### Data extracts
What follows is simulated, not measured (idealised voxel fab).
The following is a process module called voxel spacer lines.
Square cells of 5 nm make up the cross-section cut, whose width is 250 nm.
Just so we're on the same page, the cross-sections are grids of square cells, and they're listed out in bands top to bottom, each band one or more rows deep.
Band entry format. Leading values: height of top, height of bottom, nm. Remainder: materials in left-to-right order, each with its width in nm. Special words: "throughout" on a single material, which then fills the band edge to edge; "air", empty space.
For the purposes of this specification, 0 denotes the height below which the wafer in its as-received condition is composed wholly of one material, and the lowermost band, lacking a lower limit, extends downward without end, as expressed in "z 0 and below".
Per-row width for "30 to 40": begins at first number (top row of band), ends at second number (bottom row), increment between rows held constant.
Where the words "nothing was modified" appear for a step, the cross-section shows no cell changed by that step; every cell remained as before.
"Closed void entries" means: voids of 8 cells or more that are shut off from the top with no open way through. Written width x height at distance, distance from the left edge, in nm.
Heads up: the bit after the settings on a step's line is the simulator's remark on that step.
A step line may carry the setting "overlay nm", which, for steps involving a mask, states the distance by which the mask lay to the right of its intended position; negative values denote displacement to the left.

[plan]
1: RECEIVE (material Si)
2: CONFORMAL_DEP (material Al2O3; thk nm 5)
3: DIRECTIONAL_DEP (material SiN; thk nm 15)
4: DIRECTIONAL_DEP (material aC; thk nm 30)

### Assignment
In the listing above, find the line containing "A step line" and the line containing "3: DIRECTIONAL_DEP (material SiN; thk nm 15)", then retype both and every line between them exactly, with nothing else.

### Task answer
A step line may carry the setting "overlay nm", which, for steps involving a mask, states the distance by which the mask lay to the right of its intended position; negative values denote displacement to the left.

[plan]
1: RECEIVE (material Si)
2: CONFORMAL_DEP (material Al2O3; thk nm 5)
3: DIRECTIONAL_DEP (material SiN; thk nm 15)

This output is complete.